Entries shown →
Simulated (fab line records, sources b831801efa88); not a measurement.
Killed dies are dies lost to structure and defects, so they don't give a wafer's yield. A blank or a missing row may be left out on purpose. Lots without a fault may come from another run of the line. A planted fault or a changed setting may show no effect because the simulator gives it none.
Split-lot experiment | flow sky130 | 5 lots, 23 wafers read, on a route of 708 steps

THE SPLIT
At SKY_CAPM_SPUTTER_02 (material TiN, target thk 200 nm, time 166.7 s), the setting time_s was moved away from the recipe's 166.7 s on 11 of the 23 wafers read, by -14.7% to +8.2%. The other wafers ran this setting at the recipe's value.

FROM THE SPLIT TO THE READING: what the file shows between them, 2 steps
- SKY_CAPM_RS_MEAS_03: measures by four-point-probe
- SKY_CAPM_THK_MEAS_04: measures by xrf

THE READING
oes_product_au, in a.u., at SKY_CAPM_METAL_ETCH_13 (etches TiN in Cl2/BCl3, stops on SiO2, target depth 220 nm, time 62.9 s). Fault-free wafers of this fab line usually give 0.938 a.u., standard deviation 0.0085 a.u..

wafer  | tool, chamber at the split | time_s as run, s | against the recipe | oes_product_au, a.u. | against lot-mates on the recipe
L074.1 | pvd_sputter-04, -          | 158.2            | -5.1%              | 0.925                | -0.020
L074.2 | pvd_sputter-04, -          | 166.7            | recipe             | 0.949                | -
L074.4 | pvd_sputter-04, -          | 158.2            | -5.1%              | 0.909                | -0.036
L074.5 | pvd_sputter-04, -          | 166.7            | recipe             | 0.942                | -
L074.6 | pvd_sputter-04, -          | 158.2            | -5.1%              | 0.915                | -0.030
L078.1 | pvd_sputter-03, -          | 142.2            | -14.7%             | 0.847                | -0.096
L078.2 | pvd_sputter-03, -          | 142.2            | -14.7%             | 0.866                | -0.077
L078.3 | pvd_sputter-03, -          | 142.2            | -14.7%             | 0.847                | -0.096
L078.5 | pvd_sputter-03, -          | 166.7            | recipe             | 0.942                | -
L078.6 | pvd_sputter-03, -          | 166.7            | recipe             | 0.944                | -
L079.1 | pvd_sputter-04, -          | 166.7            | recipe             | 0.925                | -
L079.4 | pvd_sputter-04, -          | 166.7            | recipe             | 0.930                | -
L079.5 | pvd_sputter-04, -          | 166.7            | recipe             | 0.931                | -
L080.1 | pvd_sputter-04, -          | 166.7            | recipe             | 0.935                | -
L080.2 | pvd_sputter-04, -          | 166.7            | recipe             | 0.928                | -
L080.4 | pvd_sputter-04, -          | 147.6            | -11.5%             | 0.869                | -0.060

Work request → Retype word for word everything in the listing above from the line that holds "- SKY_CAPM_THK_MEAS_04: measures by xrf" down to the line that holds "oes_product_au, in a.u., at". Keep both end lines and leave out the rest.

Written response →
- SKY_CAPM_THK_MEAS_04: measures by xrf

THE READING
oes_product_au, in a.u., at SKY_CAPM_METAL_ETCH_13 (etches TiN in Cl2/BCl3, stops on SiO2, target depth 220 nm, time 62.9 s). Fault-free wafers of this fab line usually give 0.938 a.u., standard deviation 0.0085 a.u..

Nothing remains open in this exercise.